▸ Activity
Below is a listing; repeat exactly the lines from the one containing "aC, thk nm 10 |" to the one containing "height nm 65 |", both included.

[Opening Record set section]

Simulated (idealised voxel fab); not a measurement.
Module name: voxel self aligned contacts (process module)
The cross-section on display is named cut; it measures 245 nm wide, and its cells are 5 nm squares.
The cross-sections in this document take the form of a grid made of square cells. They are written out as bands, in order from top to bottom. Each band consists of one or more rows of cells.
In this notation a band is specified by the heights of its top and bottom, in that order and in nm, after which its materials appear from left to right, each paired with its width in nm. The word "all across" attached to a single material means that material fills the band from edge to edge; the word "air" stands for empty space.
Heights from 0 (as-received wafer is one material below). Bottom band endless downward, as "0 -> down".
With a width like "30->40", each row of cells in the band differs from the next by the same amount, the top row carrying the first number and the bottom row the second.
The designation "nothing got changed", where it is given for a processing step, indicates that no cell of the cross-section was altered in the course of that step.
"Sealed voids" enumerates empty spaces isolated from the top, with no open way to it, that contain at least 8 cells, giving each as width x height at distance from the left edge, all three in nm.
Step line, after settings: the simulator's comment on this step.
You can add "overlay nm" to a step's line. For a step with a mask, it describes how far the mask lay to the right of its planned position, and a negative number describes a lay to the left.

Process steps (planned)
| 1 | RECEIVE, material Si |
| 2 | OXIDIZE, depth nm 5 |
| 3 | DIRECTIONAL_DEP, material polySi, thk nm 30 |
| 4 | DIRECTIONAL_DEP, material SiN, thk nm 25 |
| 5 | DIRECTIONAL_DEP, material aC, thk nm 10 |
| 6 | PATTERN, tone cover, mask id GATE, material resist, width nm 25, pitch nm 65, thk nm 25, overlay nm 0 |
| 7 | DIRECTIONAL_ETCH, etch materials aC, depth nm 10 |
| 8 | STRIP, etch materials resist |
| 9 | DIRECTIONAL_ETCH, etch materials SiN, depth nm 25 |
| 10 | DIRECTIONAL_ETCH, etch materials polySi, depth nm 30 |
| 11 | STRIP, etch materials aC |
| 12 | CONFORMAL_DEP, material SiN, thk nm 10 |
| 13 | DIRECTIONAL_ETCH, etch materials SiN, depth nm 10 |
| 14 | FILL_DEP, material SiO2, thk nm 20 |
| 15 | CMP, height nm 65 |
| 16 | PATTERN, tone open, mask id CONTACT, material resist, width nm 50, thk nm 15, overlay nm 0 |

[Closing Record set section]

▸ Answer box
| 5 | DIRECTIONAL_DEP, material aC, thk nm 10 |
| 6 | PATTERN, tone cover, mask id GATE, material resist, width nm 25, pitch nm 65, thk nm 25, overlay nm 0 |
| 7 | DIRECTIONAL_ETCH, etch materials aC, depth nm 10 |
| 8 | STRIP, etch materials resist |
| 9 | DIRECTIONAL_ETCH, etch materials SiN, depth nm 25 |
| 10 | DIRECTIONAL_ETCH, etch materials polySi, depth nm 30 |
| 11 | STRIP, etch materials aC |
| 12 | CONFORMAL_DEP, material SiN, thk nm 10 |
| 13 | DIRECTIONAL_ETCH, etch materials SiN, depth nm 10 |
| 14 | FILL_DEP, material SiO2, thk nm 20 |
| 15 | CMP, height nm 65 |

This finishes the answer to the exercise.